▸ EXTRACTED DATA
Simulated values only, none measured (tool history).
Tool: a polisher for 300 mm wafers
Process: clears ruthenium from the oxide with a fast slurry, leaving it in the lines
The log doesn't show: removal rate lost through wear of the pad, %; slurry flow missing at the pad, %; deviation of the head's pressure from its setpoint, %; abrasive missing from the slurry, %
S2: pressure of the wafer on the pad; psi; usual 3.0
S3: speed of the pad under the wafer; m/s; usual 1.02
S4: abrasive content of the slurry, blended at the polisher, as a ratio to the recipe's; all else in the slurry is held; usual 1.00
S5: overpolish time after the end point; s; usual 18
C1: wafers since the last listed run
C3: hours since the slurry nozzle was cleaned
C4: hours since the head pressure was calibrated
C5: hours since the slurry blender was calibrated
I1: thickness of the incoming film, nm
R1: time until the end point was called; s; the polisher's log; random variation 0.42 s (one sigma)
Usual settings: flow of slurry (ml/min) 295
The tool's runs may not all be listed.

▸ WORK REQUEST
Each line above must be reproduced exactly.

▸ REPLY
Simulated values only, none measured (tool history).
Tool: a polisher for 300 mm wafers
Process: clears ruthenium from the oxide with a fast slurry, leaving it in the lines
The log doesn't show: removal rate lost through wear of the pad, %; slurry flow missing at the pad, %; deviation of the head's pressure from its setpoint, %; abrasive missing from the slurry, %
S2: pressure of the wafer on the pad; psi; usual 3.0
S3: speed of the pad under the wafer; m/s; usual 1.02
S4: abrasive content of the slurry, blended at the polisher, as a ratio to the recipe's; all else in the slurry is held; usual 1.00
S5: overpolish time after the end point; s; usual 18
C1: wafers since the last listed run
C3: hours since the slurry nozzle was cleaned
C4: hours since the head pressure was calibrated
C5: hours since the slurry blender was calibrated
I1: thickness of the incoming film, nm
R1: time until the end point was called; s; the polisher's log; random variation 0.42 s (one sigma)
Usual settings: flow of slurry (ml/min) 295
The tool's runs may not all be listed.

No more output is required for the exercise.